(THE DATA Opens)
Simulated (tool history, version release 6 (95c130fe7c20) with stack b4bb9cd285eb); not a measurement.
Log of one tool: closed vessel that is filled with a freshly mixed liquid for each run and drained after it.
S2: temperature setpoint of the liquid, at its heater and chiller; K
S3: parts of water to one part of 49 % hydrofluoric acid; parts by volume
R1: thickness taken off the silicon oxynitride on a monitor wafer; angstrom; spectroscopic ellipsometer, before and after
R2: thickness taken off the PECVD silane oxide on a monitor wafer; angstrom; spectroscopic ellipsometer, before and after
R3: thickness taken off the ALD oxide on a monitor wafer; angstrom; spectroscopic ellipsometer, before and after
(THE DATA Closes)

> _ACTION ITEM_: Make an exact copy of every line in the data.

> _RESPONSE_:
Simulated (tool history, version release 6 (95c130fe7c20) with stack b4bb9cd285eb); not a measurement.
Log of one tool: closed vessel that is filled with a freshly mixed liquid for each run and drained after it.
S2: temperature setpoint of the liquid, at its heater and chiller; K
S3: parts of water to one part of 49 % hydrofluoric acid; parts by volume
R1: thickness taken off the silicon oxynitride on a monitor wafer; angstrom; spectroscopic ellipsometer, before and after
R2: thickness taken off the PECVD silane oxide on a monitor wafer; angstrom; spectroscopic ellipsometer, before and after
R3: thickness taken off the ALD oxide on a monitor wafer; angstrom; spectroscopic ellipsometer, before and after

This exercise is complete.